-- Opening Marker --
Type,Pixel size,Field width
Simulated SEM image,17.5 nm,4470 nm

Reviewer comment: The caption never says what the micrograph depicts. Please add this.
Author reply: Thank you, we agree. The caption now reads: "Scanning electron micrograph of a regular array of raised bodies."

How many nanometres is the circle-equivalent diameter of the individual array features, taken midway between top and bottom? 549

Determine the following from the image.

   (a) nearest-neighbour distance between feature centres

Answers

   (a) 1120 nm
-- Closing Marker --

WORK REQUEST ->
Reproduce the data above in full, with no line missing.

EXERCISE RESULT ->
Type,Pixel size,Field width
Simulated SEM image,17.5 nm,4470 nm

Reviewer comment: The caption never says what the micrograph depicts. Please add this.
Author reply: Thank you, we agree. The caption now reads: "Scanning electron micrograph of a regular array of raised bodies."

How many nanometres is the circle-equivalent diameter of the individual array features, taken midway between top and bottom? 549

Determine the following from the image.

   (a) nearest-neighbour distance between feature centres

Answers

   (a) 1120 nm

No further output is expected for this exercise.